What is needed is an exact copy of every line in the listing.

BEGIN Study material
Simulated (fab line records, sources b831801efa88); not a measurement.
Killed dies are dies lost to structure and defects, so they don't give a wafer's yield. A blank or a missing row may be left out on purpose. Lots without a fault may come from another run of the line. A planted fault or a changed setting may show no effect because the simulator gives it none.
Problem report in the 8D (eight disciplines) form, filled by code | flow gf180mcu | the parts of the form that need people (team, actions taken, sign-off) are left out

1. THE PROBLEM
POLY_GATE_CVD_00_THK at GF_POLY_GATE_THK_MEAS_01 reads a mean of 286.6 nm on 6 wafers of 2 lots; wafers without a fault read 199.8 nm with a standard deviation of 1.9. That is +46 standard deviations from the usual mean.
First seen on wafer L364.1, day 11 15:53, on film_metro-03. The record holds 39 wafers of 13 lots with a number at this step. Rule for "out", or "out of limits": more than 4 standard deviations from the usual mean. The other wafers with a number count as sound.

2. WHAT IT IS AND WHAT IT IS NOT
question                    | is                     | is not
END Study material

## Your solution
Simulated (fab line records, sources b831801efa88); not a measurement.
Killed dies are dies lost to structure and defects, so they don't give a wafer's yield. A blank or a missing row may be left out on purpose. Lots without a fault may come from another run of the line. A planted fault or a changed setting may show no effect because the simulator gives it none.
Problem report in the 8D (eight disciplines) form, filled by code | flow gf180mcu | the parts of the form that need people (team, actions taken, sign-off) are left out

1. THE PROBLEM
POLY_GATE_CVD_00_THK at GF_POLY_GATE_THK_MEAS_01 reads a mean of 286.6 nm on 6 wafers of 2 lots; wafers without a fault read 199.8 nm with a standard deviation of 1.9. That is +46 standard deviations from the usual mean.
First seen on wafer L364.1, day 11 15:53, on film_metro-03. The record holds 39 wafers of 13 lots with a number at this step. Rule for "out", or "out of limits": more than 4 standard deviations from the usual mean. The other wafers with a number count as sound.

2. WHAT IT IS AND WHAT IT IS NOT
question                    | is                     | is not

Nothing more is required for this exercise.